= = = = =

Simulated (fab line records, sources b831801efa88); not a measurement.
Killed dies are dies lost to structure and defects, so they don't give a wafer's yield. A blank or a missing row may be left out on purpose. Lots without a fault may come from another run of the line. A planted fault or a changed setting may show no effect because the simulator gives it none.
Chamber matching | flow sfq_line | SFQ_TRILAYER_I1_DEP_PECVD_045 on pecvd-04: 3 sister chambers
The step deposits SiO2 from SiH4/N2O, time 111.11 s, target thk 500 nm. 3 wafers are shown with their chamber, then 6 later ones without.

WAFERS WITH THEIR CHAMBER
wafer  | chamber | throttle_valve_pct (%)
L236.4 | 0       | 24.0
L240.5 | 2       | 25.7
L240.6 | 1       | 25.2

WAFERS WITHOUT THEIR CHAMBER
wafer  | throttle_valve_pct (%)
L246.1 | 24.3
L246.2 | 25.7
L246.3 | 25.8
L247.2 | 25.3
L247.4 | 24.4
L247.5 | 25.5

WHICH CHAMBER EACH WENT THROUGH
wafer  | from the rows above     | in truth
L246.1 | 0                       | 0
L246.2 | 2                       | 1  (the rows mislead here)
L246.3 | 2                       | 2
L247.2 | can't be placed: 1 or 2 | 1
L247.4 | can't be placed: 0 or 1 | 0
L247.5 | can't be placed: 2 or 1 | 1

= = = = =

Action item> Starting with the line above that holds "The step deposits" and stopping with the line that holds "L247.4 | can't be placed: 0 or 1 | 0", reproduce each line exactly, omitting all other lines.

Task response>
The step deposits SiO2 from SiH4/N2O, time 111.11 s, target thk 500 nm. 3 wafers are shown with their chamber, then 6 later ones without.

WAFERS WITH THEIR CHAMBER
wafer  | chamber | throttle_valve_pct (%)
L236.4 | 0       | 24.0
L240.5 | 2       | 25.7
L240.6 | 1       | 25.2

WAFERS WITHOUT THEIR CHAMBER
wafer  | throttle_valve_pct (%)
L246.1 | 24.3
L246.2 | 25.7
L246.3 | 25.8
L247.2 | 25.3
L247.4 | 24.4
L247.5 | 25.5

WHICH CHAMBER EACH WENT THROUGH
wafer  | from the rows above     | in truth
L246.1 | 0                       | 0
L246.2 | 2                       | 1  (the rows mislead here)
L246.3 | 2                       | 2
L247.2 | can't be placed: 1 or 2 | 1
L247.4 | can't be placed: 0 or 1 | 0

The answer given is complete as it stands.